# [Work task]
Print the records exactly. Every mark must remain.

__________
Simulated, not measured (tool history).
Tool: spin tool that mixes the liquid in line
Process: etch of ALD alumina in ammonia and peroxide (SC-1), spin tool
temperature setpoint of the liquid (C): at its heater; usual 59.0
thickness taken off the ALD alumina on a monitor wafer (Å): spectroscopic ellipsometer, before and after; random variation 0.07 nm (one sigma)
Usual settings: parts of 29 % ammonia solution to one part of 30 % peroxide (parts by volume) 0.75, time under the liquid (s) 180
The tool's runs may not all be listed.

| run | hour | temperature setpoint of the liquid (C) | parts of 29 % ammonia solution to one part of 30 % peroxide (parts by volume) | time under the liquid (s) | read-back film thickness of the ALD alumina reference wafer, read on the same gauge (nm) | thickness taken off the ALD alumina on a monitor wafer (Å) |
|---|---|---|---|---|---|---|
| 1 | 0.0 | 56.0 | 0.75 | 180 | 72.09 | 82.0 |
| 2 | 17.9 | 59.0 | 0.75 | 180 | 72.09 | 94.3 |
__________

# [Exercise solution]
Simulated, not measured (tool history).
Tool: spin tool that mixes the liquid in line
Process: etch of ALD alumina in ammonia and peroxide (SC-1), spin tool
temperature setpoint of the liquid (C): at its heater; usual 59.0
thickness taken off the ALD alumina on a monitor wafer (Å): spectroscopic ellipsometer, before and after; random variation 0.07 nm (one sigma)
Usual settings: parts of 29 % ammonia solution to one part of 30 % peroxide (parts by volume) 0.75, time under the liquid (s) 180
The tool's runs may not all be listed.

| run | hour | temperature setpoint of the liquid (C) | parts of 29 % ammonia solution to one part of 30 % peroxide (parts by volume) | time under the liquid (s) | read-back film thickness of the ALD alumina reference wafer, read on the same gauge (nm) | thickness taken off the ALD alumina on a monitor wafer (Å) |
|---|---|---|---|---|---|---|
| 1 | 0.0 | 56.0 | 0.75 | 180 | 72.09 | 82.0 |
| 2 | 17.9 | 59.0 | 0.75 | 180 | 72.09 | 94.3 |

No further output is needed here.